> **Data under study**:
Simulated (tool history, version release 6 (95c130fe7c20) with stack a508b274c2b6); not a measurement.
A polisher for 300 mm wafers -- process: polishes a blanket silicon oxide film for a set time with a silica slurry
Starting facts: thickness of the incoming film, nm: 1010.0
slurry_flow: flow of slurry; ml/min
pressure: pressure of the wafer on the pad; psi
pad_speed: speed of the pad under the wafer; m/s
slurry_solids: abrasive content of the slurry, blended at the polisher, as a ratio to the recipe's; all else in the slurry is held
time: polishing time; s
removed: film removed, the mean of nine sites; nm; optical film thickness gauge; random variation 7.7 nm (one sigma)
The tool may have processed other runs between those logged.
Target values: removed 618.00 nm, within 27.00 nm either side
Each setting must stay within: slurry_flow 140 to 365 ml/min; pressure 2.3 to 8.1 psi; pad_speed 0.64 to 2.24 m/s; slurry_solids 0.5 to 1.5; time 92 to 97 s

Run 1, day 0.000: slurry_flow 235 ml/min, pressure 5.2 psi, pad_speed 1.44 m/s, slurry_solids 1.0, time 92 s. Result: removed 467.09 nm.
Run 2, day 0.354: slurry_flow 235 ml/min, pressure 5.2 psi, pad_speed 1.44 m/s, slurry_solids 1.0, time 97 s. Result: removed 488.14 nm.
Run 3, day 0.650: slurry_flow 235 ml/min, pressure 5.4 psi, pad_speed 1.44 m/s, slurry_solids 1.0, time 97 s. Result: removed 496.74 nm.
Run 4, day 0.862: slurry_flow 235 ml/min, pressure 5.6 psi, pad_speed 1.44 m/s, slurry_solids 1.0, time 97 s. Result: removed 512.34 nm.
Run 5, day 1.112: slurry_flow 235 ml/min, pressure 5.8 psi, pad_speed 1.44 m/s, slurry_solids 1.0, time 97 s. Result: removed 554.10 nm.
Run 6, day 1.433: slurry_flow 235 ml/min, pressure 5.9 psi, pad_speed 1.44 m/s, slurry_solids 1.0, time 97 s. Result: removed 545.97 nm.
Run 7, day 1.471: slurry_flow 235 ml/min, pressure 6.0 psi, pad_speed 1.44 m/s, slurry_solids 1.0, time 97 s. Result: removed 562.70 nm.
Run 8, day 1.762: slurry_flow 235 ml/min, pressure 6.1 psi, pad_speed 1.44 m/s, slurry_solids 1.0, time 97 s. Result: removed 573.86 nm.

> **Work task**:
Nothing but the lines from the top of the records down to the line with "Target values: removed" belongs in the answer; repeat them exactly.

> **Answer section**:
Simulated (tool history, version release 6 (95c130fe7c20) with stack a508b274c2b6); not a measurement.
A polisher for 300 mm wafers -- process: polishes a blanket silicon oxide film for a set time with a silica slurry
Starting facts: thickness of the incoming film, nm: 1010.0
slurry_flow: flow of slurry; ml/min
pressure: pressure of the wafer on the pad; psi
pad_speed: speed of the pad under the wafer; m/s
slurry_solids: abrasive content of the slurry, blended at the polisher, as a ratio to the recipe's; all else in the slurry is held
time: polishing time; s
removed: film removed, the mean of nine sites; nm; optical film thickness gauge; random variation 7.7 nm (one sigma)
The tool may have processed other runs between those logged.
Target values: removed 618.00 nm, within 27.00 nm either side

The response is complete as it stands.